## WORK INSTRUCTION
Transcribe exactly everything in the data below from the line containing "Known at the" down to the line containing "R1: solvent left", both lines included and nothing further.

## RECORDS SHOWN
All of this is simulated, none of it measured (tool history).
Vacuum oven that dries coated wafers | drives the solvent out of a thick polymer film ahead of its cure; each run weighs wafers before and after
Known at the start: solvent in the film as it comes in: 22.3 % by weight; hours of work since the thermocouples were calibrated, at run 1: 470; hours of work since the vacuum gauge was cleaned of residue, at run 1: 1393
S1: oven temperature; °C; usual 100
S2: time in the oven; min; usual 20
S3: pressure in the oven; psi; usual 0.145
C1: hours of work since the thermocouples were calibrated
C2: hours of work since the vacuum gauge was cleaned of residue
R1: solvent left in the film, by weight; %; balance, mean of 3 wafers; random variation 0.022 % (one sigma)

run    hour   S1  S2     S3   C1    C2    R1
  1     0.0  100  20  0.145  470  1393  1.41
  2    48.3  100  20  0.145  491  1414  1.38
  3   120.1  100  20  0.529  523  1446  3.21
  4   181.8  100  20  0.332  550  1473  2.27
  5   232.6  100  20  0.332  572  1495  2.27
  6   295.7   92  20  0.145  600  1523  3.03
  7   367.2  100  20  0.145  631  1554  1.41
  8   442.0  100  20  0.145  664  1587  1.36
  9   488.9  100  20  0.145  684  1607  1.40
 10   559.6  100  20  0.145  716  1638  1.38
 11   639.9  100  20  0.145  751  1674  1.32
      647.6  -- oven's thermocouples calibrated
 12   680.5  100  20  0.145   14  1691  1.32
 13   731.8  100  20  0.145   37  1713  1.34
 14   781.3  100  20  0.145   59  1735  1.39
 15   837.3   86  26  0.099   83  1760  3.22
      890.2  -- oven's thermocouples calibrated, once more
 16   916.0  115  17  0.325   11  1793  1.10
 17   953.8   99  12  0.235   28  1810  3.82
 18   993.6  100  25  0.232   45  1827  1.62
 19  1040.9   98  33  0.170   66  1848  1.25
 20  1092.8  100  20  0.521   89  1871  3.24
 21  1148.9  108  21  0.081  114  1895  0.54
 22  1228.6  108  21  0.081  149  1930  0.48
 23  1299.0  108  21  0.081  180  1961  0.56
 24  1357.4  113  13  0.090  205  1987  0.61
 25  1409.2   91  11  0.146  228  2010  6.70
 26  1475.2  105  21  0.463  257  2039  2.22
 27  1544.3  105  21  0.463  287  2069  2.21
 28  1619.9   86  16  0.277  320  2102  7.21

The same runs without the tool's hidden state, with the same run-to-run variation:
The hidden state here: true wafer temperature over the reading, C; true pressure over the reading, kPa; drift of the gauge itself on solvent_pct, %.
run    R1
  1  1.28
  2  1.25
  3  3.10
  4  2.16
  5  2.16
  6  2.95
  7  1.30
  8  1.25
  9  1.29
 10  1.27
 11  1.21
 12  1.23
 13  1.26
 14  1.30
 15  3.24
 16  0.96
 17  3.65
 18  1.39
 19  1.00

## TASK SOLUTION
Known at the start: solvent in the film as it comes in: 22.3 % by weight; hours of work since the thermocouples were calibrated, at run 1: 470; hours of work since the vacuum gauge was cleaned of residue, at run 1: 1393
S1: oven temperature; °C; usual 100
S2: time in the oven; min; usual 20
S3: pressure in the oven; psi; usual 0.145
C1: hours of work since the thermocouples were calibrated
C2: hours of work since the vacuum gauge was cleaned of residue
R1: solvent left in the film, by weight; %; balance, mean of 3 wafers; random variation 0.022 % (one sigma)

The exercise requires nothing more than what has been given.